**EXTRACTED RECORDS**
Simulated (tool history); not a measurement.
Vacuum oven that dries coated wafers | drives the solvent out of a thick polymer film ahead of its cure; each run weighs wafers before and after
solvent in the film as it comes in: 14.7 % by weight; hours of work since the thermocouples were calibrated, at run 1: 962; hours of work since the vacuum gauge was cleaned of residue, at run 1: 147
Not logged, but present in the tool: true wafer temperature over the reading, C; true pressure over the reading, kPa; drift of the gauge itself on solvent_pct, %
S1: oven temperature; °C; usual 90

**ACTIVITY**
Retype the listing from above, matching it exactly.

**TASK OUTPUT**
Simulated (tool history); not a measurement.
Vacuum oven that dries coated wafers | drives the solvent out of a thick polymer film ahead of its cure; each run weighs wafers before and after
solvent in the film as it comes in: 14.7 % by weight; hours of work since the thermocouples were calibrated, at run 1: 962; hours of work since the vacuum gauge was cleaned of residue, at run 1: 147
Not logged, but present in the tool: true wafer temperature over the reading, C; true pressure over the reading, kPa; drift of the gauge itself on solvent_pct, %
S1: oven temperature; °C; usual 90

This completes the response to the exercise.